[[ Input data, beginning ]]
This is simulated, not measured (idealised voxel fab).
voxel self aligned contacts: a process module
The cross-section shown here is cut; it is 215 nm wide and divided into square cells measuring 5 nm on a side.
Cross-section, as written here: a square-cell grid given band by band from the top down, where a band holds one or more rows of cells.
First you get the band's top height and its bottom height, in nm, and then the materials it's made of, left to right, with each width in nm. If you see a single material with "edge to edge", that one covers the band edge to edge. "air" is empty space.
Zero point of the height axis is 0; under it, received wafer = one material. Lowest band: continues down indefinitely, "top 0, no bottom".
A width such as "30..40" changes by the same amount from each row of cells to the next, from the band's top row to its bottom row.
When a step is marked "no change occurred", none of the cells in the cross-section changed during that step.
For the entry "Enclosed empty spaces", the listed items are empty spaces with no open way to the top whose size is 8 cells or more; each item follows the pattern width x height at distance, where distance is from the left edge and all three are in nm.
[[ Input data, end ]]

_Brief_
Please write out each line of the listing above exactly.

_Response_
This is simulated, not measured (idealised voxel fab).
voxel self aligned contacts: a process module
The cross-section shown here is cut; it is 215 nm wide and divided into square cells measuring 5 nm on a side.
Cross-section, as written here: a square-cell grid given band by band from the top down, where a band holds one or more rows of cells.
First you get the band's top height and its bottom height, in nm, and then the materials it's made of, left to right, with each width in nm. If you see a single material with "edge to edge", that one covers the band edge to edge. "air" is empty space.
Zero point of the height axis is 0; under it, received wafer = one material. Lowest band: continues down indefinitely, "top 0, no bottom".
A width such as "30..40" changes by the same amount from each row of cells to the next, from the band's top row to its bottom row.
When a step is marked "no change occurred", none of the cells in the cross-section changed during that step.
For the entry "Enclosed empty spaces", the listed items are empty spaces with no open way to the top whose size is 8 cells or more; each item follows the pattern width x height at distance, where distance is from the left edge and all three are in nm.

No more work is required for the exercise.